Exercise
Your answer must be an exact repetition of every record.

Given entries
------------------------------------

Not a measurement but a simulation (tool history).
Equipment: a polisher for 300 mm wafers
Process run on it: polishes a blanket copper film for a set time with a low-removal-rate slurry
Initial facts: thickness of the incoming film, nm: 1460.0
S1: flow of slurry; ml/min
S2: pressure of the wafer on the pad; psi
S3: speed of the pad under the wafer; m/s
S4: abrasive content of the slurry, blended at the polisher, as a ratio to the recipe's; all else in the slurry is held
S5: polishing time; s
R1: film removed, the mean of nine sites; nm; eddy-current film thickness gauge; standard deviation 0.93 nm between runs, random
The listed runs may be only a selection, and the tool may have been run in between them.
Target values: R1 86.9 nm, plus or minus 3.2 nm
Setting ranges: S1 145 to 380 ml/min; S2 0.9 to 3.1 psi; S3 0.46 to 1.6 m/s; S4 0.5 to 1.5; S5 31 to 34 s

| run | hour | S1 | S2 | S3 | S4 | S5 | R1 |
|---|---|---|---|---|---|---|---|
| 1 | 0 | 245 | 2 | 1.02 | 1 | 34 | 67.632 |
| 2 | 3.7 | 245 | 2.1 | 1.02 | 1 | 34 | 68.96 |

------------------------------------

Written solution
Not a measurement but a simulation (tool history).
Equipment: a polisher for 300 mm wafers
Process run on it: polishes a blanket copper film for a set time with a low-removal-rate slurry
Initial facts: thickness of the incoming film, nm: 1460.0
S1: flow of slurry; ml/min
S2: pressure of the wafer on the pad; psi
S3: speed of the pad under the wafer; m/s
S4: abrasive content of the slurry, blended at the polisher, as a ratio to the recipe's; all else in the slurry is held
S5: polishing time; s
R1: film removed, the mean of nine sites; nm; eddy-current film thickness gauge; standard deviation 0.93 nm between runs, random
The listed runs may be only a selection, and the tool may have been run in between them.
Target values: R1 86.9 nm, plus or minus 3.2 nm
Setting ranges: S1 145 to 380 ml/min; S2 0.9 to 3.1 psi; S3 0.46 to 1.6 m/s; S4 0.5 to 1.5; S5 31 to 34 s

| run | hour | S1 | S2 | S3 | S4 | S5 | R1 |
|---|---|---|---|---|---|---|---|
| 1 | 0 | 245 | 2 | 1.02 | 1 | 34 | 67.632 |
| 2 | 3.7 | 245 | 2.1 | 1.02 | 1 | 34 | 68.96 |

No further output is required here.